┄┄┄┄┄┄

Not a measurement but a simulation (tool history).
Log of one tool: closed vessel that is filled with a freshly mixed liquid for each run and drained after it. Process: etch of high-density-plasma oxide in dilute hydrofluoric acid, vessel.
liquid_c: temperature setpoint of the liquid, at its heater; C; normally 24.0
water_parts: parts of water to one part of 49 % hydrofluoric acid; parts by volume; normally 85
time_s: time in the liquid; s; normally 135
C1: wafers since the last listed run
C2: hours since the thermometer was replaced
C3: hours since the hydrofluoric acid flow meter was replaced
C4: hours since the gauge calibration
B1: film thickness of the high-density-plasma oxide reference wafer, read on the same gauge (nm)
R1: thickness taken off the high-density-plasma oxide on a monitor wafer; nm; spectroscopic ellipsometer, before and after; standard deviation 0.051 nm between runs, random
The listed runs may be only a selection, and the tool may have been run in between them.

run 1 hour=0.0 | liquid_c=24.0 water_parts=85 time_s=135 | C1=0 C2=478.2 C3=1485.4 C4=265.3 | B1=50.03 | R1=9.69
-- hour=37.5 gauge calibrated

┄┄┄┄┄┄

* **Requirement**:
Beginning with the top line of the data above, output every line exactly until the one that contains "Log of one tool: closed", and include that one too.

* **Exercise solution**:
Not a measurement but a simulation (tool history).
Log of one tool: closed vessel that is filled with a freshly mixed liquid for each run and drained after it. Process: etch of high-density-plasma oxide in dilute hydrofluoric acid, vessel.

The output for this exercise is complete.